### Work item
In the entries that follow, the line with "Position: 168 nm from left edge" opens the range and the line with "x=72 nm from" closes it; repeat that range exactly, both lines included.

### Data extract
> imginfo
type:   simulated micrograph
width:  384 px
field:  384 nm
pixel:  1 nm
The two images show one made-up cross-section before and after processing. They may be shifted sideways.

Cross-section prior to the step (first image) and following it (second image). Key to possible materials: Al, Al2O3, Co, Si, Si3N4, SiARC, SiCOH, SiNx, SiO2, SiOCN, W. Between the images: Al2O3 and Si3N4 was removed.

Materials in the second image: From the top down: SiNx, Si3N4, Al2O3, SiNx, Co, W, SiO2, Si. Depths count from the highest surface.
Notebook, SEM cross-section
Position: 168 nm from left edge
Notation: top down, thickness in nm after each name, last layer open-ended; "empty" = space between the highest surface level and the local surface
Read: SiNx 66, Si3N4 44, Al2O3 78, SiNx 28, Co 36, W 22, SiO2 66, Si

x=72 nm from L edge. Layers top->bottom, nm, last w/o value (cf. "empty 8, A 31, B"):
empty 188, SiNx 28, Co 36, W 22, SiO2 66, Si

### Response box
Position: 168 nm from left edge
Notation: top down, thickness in nm after each name, last layer open-ended; "empty" = space between the highest surface level and the local surface
Read: SiNx 66, Si3N4 44, Al2O3 78, SiNx 28, Co 36, W 22, SiO2 66, Si

x=72 nm from L edge. Layers top->bottom, nm, last w/o value (cf. "empty 8, A 31, B"):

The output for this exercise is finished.